- **Work request**
Output all of the data verbatim.

**** Provided material

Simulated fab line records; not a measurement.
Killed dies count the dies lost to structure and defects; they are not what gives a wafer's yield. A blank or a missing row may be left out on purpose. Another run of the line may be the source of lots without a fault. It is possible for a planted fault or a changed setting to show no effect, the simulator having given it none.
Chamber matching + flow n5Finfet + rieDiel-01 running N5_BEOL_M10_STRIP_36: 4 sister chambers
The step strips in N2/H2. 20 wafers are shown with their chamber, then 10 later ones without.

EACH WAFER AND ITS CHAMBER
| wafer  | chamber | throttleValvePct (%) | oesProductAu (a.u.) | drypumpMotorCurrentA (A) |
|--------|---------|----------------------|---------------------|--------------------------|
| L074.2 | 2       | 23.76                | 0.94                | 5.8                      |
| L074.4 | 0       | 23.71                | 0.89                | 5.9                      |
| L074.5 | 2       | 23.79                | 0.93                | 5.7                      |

********

- **Task result**
Simulated fab line records; not a measurement.
Killed dies count the dies lost to structure and defects; they are not what gives a wafer's yield. A blank or a missing row may be left out on purpose. Another run of the line may be the source of lots without a fault. It is possible for a planted fault or a changed setting to show no effect, the simulator having given it none.
Chamber matching + flow n5Finfet + rieDiel-01 running N5_BEOL_M10_STRIP_36: 4 sister chambers
The step strips in N2/H2. 20 wafers are shown with their chamber, then 10 later ones without.

EACH WAFER AND ITS CHAMBER
| wafer  | chamber | throttleValvePct (%) | oesProductAu (a.u.) | drypumpMotorCurrentA (A) |
|--------|---------|----------------------|---------------------|--------------------------|
| L074.2 | 2       | 23.76                | 0.94                | 5.8                      |
| L074.4 | 0       | 23.71                | 0.89                | 5.9                      |
| L074.5 | 2       | 23.79                | 0.93                | 5.7                      |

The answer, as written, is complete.